═════ Record extracts ═════

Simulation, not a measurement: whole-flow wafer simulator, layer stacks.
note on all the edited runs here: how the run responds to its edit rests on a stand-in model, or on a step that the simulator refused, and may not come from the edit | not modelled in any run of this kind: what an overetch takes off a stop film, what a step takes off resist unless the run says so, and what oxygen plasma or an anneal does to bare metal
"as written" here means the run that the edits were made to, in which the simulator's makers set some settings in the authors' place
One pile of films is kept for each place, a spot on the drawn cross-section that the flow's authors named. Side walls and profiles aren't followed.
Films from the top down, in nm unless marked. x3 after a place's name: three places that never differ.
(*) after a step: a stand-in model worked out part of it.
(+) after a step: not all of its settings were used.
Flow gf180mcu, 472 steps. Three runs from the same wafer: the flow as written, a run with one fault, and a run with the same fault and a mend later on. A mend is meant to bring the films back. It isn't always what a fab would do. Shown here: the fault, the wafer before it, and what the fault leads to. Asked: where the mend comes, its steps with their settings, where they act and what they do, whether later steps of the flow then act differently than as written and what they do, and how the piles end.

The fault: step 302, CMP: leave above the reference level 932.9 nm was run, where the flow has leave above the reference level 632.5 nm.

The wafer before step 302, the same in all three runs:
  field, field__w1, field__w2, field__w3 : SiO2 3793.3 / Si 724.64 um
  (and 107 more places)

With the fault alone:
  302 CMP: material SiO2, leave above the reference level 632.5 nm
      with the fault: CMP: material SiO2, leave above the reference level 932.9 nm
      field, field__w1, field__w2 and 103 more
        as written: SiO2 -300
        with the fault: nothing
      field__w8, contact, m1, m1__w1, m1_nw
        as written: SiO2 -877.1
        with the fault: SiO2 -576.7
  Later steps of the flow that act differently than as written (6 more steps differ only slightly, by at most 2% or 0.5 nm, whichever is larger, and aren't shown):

═════

# Requirement:
Return the records given above in their entirety, word for word.

# Response box:
Simulation, not a measurement: whole-flow wafer simulator, layer stacks.
note on all the edited runs here: how the run responds to its edit rests on a stand-in model, or on a step that the simulator refused, and may not come from the edit | not modelled in any run of this kind: what an overetch takes off a stop film, what a step takes off resist unless the run says so, and what oxygen plasma or an anneal does to bare metal
"as written" here means the run that the edits were made to, in which the simulator's makers set some settings in the authors' place
One pile of films is kept for each place, a spot on the drawn cross-section that the flow's authors named. Side walls and profiles aren't followed.
Films from the top down, in nm unless marked. x3 after a place's name: three places that never differ.
(*) after a step: a stand-in model worked out part of it.
(+) after a step: not all of its settings were used.
Flow gf180mcu, 472 steps. Three runs from the same wafer: the flow as written, a run with one fault, and a run with the same fault and a mend later on. A mend is meant to bring the films back. It isn't always what a fab would do. Shown here: the fault, the wafer before it, and what the fault leads to. Asked: where the mend comes, its steps with their settings, where they act and what they do, whether later steps of the flow then act differently than as written and what they do, and how the piles end.

The fault: step 302, CMP: leave above the reference level 932.9 nm was run, where the flow has leave above the reference level 632.5 nm.

The wafer before step 302, the same in all three runs:
  field, field__w1, field__w2, field__w3 : SiO2 3793.3 / Si 724.64 um
  (and 107 more places)

With the fault alone:
  302 CMP: material SiO2, leave above the reference level 632.5 nm
      with the fault: CMP: material SiO2, leave above the reference level 932.9 nm
      field, field__w1, field__w2 and 103 more
        as written: SiO2 -300
        with the fault: nothing
      field__w8, contact, m1, m1__w1, m1_nw
        as written: SiO2 -877.1
        with the fault: SiO2 -576.7
  Later steps of the flow that act differently than as written (6 more steps differ only slightly, by at most 2% or 0.5 nm, whichever is larger, and aren't shown):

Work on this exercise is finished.